Lines from the beginning of the data below through the one containing "route steps=1938 shown" are to be printed exactly as they appear.

================================

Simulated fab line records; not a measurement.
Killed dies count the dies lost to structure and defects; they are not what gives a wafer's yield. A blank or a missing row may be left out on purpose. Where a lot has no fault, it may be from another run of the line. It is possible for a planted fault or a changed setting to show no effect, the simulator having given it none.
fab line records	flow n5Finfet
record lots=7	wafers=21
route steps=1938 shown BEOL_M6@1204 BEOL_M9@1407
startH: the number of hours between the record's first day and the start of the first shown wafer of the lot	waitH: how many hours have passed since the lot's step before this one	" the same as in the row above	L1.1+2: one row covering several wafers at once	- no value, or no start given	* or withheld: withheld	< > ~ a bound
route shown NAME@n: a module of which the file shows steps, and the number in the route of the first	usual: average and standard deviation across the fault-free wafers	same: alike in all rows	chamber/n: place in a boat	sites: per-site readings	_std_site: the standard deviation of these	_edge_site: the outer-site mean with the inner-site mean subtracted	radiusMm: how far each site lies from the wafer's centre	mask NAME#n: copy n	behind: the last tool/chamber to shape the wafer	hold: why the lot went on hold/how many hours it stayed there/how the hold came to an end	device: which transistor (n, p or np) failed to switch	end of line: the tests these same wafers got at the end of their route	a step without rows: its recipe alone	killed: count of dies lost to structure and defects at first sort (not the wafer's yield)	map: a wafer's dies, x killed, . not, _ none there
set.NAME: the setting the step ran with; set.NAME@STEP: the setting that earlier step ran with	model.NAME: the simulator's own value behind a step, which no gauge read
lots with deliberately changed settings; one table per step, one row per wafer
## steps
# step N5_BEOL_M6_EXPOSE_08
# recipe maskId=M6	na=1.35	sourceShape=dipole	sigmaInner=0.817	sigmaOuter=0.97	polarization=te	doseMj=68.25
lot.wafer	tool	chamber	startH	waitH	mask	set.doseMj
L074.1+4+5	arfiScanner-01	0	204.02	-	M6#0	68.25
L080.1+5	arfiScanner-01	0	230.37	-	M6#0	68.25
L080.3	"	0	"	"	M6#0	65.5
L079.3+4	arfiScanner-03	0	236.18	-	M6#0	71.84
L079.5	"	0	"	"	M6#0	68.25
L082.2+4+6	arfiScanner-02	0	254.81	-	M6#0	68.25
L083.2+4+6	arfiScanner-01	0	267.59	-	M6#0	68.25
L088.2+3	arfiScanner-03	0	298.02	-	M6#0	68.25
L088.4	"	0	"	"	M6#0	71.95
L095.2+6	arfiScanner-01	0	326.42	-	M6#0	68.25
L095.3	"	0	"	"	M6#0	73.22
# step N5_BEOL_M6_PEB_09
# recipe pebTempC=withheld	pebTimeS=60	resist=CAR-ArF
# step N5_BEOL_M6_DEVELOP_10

================================

## Solution
Simulated fab line records; not a measurement.
Killed dies count the dies lost to structure and defects; they are not what gives a wafer's yield. A blank or a missing row may be left out on purpose. Where a lot has no fault, it may be from another run of the line. It is possible for a planted fault or a changed setting to show no effect, the simulator having given it none.
fab line records	flow n5Finfet
record lots=7	wafers=21
route steps=1938 shown BEOL_M6@1204 BEOL_M9@1407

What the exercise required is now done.